Please retype the whole listing so that it matches the original exactly.

### Information provided
═══

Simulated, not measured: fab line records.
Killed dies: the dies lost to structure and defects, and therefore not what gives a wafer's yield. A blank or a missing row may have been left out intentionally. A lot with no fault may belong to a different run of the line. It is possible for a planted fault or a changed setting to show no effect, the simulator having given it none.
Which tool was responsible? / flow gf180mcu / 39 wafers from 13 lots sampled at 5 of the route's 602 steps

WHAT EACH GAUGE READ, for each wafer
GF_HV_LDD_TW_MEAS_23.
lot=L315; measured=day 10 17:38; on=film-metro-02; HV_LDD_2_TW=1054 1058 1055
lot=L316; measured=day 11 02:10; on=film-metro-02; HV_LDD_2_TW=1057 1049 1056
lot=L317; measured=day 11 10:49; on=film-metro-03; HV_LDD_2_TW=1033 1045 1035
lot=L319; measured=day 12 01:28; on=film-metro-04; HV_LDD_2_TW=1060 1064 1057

═══

### Written reply
Simulated, not measured: fab line records.
Killed dies: the dies lost to structure and defects, and therefore not what gives a wafer's yield. A blank or a missing row may have been left out intentionally. A lot with no fault may belong to a different run of the line. It is possible for a planted fault or a changed setting to show no effect, the simulator having given it none.
Which tool was responsible? / flow gf180mcu / 39 wafers from 13 lots sampled at 5 of the route's 602 steps

WHAT EACH GAUGE READ, for each wafer
GF_HV_LDD_TW_MEAS_23.
lot=L315; measured=day 10 17:38; on=film-metro-02; HV_LDD_2_TW=1054 1058 1055
lot=L316; measured=day 11 02:10; on=film-metro-02; HV_LDD_2_TW=1057 1049 1056
lot=L317; measured=day 11 10:49; on=film-metro-03; HV_LDD_2_TW=1033 1045 1035
lot=L319; measured=day 12 01:28; on=film-metro-04; HV_LDD_2_TW=1060 1064 1057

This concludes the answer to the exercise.